• **WORK REQUEST**
After reading the records, print them all again exactly as they stand.

BEGIN RECORD EXCERPTS

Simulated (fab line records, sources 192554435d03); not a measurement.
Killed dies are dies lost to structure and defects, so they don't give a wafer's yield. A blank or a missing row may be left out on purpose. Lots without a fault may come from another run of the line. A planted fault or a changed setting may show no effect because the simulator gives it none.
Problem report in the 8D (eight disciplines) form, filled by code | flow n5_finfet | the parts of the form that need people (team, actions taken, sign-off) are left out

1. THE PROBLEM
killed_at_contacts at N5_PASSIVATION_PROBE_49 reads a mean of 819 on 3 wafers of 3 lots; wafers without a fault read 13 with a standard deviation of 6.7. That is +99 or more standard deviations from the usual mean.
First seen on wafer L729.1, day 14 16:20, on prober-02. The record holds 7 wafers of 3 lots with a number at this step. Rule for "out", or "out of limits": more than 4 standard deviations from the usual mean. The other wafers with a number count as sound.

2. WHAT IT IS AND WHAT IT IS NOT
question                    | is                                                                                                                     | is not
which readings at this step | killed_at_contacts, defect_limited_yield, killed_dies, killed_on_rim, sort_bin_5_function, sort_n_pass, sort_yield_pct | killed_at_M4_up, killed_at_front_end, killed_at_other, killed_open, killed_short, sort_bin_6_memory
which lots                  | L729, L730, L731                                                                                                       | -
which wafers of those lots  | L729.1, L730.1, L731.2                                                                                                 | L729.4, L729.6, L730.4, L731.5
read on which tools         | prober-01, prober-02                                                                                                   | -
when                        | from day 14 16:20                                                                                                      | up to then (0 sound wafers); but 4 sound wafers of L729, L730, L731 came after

END RECORD EXCERPTS

• **YOUR RESPONSE**
Simulated (fab line records, sources 192554435d03); not a measurement.
Killed dies are dies lost to structure and defects, so they don't give a wafer's yield. A blank or a missing row may be left out on purpose. Lots without a fault may come from another run of the line. A planted fault or a changed setting may show no effect because the simulator gives it none.
Problem report in the 8D (eight disciplines) form, filled by code | flow n5_finfet | the parts of the form that need people (team, actions taken, sign-off) are left out

1. THE PROBLEM
killed_at_contacts at N5_PASSIVATION_PROBE_49 reads a mean of 819 on 3 wafers of 3 lots; wafers without a fault read 13 with a standard deviation of 6.7. That is +99 or more standard deviations from the usual mean.
First seen on wafer L729.1, day 14 16:20, on prober-02. The record holds 7 wafers of 3 lots with a number at this step. Rule for "out", or "out of limits": more than 4 standard deviations from the usual mean. The other wafers with a number count as sound.

2. WHAT IT IS AND WHAT IT IS NOT
question                    | is                                                                                                                     | is not
which readings at this step | killed_at_contacts, defect_limited_yield, killed_dies, killed_on_rim, sort_bin_5_function, sort_n_pass, sort_yield_pct | killed_at_M4_up, killed_at_front_end, killed_at_other, killed_open, killed_short, sort_bin_6_memory
which lots                  | L729, L730, L731                                                                                                       | -
which wafers of those lots  | L729.1, L730.1, L731.2                                                                                                 | L729.4, L729.6, L730.4, L731.5
read on which tools         | prober-01, prober-02                                                                                                   | -
when                        | from day 14 16:20                                                                                                      | up to then (0 sound wafers); but 4 sound wafers of L729, L730, L731 came after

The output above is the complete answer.